========================
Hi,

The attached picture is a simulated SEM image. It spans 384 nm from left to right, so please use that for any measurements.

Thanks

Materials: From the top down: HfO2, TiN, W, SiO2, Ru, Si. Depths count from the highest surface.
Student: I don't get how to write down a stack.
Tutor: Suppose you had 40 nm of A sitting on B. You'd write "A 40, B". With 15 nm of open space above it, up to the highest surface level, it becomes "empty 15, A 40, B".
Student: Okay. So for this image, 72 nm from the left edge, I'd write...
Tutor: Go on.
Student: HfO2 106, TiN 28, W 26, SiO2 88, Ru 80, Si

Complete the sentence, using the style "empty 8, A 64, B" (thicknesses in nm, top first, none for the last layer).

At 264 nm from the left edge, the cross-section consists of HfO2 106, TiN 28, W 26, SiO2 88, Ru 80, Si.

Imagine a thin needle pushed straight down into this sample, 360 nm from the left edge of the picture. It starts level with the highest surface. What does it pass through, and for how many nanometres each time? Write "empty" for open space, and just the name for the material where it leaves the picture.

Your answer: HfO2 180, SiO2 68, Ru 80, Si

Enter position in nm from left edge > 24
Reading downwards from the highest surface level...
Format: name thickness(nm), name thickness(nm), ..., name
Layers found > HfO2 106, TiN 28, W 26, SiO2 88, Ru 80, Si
========================

• EXERCISE
Please transcribe the data exactly from its first line. End with the line that contains "Reading downwards from".

• RESULT
Hi,

The attached picture is a simulated SEM image. It spans 384 nm from left to right, so please use that for any measurements.

Thanks

Materials: From the top down: HfO2, TiN, W, SiO2, Ru, Si. Depths count from the highest surface.
Student: I don't get how to write down a stack.
Tutor: Suppose you had 40 nm of A sitting on B. You'd write "A 40, B". With 15 nm of open space above it, up to the highest surface level, it becomes "empty 15, A 40, B".
Student: Okay. So for this image, 72 nm from the left edge, I'd write...
Tutor: Go on.
Student: HfO2 106, TiN 28, W 26, SiO2 88, Ru 80, Si

Complete the sentence, using the style "empty 8, A 64, B" (thicknesses in nm, top first, none for the last layer).

At 264 nm from the left edge, the cross-section consists of HfO2 106, TiN 28, W 26, SiO2 88, Ru 80, Si.

Imagine a thin needle pushed straight down into this sample, 360 nm from the left edge of the picture. It starts level with the highest surface. What does it pass through, and for how many nanometres each time? Write "empty" for open space, and just the name for the material where it leaves the picture.

Your answer: HfO2 180, SiO2 68, Ru 80, Si

Enter position in nm from left edge > 24
Reading downwards from the highest surface level...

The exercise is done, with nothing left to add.